_Data to examine_
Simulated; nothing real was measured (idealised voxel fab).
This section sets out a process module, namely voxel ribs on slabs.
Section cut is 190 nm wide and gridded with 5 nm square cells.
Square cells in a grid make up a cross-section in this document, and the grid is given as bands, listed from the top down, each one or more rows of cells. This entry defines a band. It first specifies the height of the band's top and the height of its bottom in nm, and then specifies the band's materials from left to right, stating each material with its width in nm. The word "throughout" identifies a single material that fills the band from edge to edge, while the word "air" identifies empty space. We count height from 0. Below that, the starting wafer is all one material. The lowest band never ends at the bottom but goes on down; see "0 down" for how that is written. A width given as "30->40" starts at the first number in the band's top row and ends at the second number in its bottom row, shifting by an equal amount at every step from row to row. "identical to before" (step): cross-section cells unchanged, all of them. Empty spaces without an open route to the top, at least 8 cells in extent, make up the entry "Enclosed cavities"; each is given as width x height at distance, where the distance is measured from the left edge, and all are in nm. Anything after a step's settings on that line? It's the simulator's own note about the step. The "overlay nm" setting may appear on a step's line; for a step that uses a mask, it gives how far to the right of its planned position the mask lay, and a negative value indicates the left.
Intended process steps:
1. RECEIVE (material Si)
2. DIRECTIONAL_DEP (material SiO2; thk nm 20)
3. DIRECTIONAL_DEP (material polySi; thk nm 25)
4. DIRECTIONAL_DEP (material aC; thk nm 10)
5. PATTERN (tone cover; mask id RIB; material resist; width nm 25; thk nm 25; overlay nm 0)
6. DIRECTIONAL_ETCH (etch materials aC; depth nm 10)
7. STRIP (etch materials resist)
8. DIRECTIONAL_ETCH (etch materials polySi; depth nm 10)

_Exercise_
Repeat the material from above exactly, word for word.

_Exercise answer_
Simulated; nothing real was measured (idealised voxel fab).
This section sets out a process module, namely voxel ribs on slabs.
Section cut is 190 nm wide and gridded with 5 nm square cells.
Square cells in a grid make up a cross-section in this document, and the grid is given as bands, listed from the top down, each one or more rows of cells. This entry defines a band. It first specifies the height of the band's top and the height of its bottom in nm, and then specifies the band's materials from left to right, stating each material with its width in nm. The word "throughout" identifies a single material that fills the band from edge to edge, while the word "air" identifies empty space. We count height from 0. Below that, the starting wafer is all one material. The lowest band never ends at the bottom but goes on down; see "0 down" for how that is written. A width given as "30->40" starts at the first number in the band's top row and ends at the second number in its bottom row, shifting by an equal amount at every step from row to row. "identical to before" (step): cross-section cells unchanged, all of them. Empty spaces without an open route to the top, at least 8 cells in extent, make up the entry "Enclosed cavities"; each is given as width x height at distance, where the distance is measured from the left edge, and all are in nm. Anything after a step's settings on that line? It's the simulator's own note about the step. The "overlay nm" setting may appear on a step's line; for a step that uses a mask, it gives how far to the right of its planned position the mask lay, and a negative value indicates the left.
Intended process steps:
1. RECEIVE (material Si)
2. DIRECTIONAL_DEP (material SiO2; thk nm 20)
3. DIRECTIONAL_DEP (material polySi; thk nm 25)
4. DIRECTIONAL_DEP (material aC; thk nm 10)
5. PATTERN (tone cover; mask id RIB; material resist; width nm 25; thk nm 25; overlay nm 0)
6. DIRECTIONAL_ETCH (etch materials aC; depth nm 10)
7. STRIP (etch materials resist)
8. DIRECTIONAL_ETCH (etch materials polySi; depth nm 10)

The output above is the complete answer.